----------
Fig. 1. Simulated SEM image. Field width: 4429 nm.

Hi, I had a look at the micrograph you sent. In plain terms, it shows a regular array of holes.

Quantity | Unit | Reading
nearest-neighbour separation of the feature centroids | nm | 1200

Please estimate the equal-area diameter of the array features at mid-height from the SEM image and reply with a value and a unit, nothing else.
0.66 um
----------

◆ Required action: Your task is to quote, without any alteration, the lines running from the top of the records to the line that holds "Please estimate the", both included.

◆ Result:
Fig. 1. Simulated SEM image. Field width: 4429 nm.

Hi, I had a look at the micrograph you sent. In plain terms, it shows a regular array of holes.

Quantity | Unit | Reading
nearest-neighbour separation of the feature centroids | nm | 1200

Please estimate the equal-area diameter of the array features at mid-height from the SEM image and reply with a value and a unit, nothing else.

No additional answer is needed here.